= Records supplied =
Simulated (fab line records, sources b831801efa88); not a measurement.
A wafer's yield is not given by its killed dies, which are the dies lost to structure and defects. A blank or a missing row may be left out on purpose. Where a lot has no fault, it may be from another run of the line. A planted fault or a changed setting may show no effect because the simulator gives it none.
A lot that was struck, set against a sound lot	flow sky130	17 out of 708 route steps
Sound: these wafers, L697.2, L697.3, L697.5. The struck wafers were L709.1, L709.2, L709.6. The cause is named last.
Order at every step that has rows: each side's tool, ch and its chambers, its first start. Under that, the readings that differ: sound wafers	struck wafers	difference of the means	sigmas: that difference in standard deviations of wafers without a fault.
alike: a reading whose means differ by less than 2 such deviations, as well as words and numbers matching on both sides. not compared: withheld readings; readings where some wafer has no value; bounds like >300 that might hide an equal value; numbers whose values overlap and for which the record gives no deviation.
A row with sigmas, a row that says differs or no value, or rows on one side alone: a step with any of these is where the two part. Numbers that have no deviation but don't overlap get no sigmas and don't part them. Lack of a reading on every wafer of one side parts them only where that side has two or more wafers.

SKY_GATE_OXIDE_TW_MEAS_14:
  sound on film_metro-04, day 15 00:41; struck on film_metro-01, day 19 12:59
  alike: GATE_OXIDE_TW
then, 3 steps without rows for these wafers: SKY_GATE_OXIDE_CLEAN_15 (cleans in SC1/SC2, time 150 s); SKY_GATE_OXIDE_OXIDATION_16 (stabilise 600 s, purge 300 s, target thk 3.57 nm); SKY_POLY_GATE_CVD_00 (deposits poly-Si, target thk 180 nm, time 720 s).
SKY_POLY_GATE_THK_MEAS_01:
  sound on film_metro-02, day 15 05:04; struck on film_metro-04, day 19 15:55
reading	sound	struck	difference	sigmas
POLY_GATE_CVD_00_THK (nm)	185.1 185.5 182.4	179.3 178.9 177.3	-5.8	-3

= Activity =
Transcribe each line of the data above, unaltered, from the one where "A lot that was" appears to the one where "Order at every" appears, inclusive of both.

= Response area =
A lot that was struck, set against a sound lot	flow sky130	17 out of 708 route steps
Sound: these wafers, L697.2, L697.3, L697.5. The struck wafers were L709.1, L709.2, L709.6. The cause is named last.
Order at every step that has rows: each side's tool, ch and its chambers, its first start. Under that, the readings that differ: sound wafers	struck wafers	difference of the means	sigmas: that difference in standard deviations of wafers without a fault.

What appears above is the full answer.